- **DATA EXTRACT**
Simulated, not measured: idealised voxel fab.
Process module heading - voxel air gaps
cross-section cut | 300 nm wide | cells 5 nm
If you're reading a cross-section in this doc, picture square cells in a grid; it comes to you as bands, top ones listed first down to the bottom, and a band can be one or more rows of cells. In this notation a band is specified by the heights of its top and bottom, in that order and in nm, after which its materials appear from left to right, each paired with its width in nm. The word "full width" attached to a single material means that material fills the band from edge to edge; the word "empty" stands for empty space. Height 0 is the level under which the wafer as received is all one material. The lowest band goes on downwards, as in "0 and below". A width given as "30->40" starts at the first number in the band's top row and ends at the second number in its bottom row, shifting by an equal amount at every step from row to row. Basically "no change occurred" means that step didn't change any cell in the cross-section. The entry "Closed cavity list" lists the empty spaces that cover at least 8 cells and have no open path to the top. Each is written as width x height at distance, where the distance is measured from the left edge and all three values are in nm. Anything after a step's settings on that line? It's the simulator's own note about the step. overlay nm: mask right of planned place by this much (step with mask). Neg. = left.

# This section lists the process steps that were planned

- **TASK ITEM**
Each line from the top of the entries above through the line containing "cross-section cut | 300 nm wide | cells 5 nm" must be transcribed exactly, and no other line may appear.

- **ANSWER SPACE**
Simulated, not measured: idealised voxel fab.
Process module heading - voxel air gaps
cross-section cut | 300 nm wide | cells 5 nm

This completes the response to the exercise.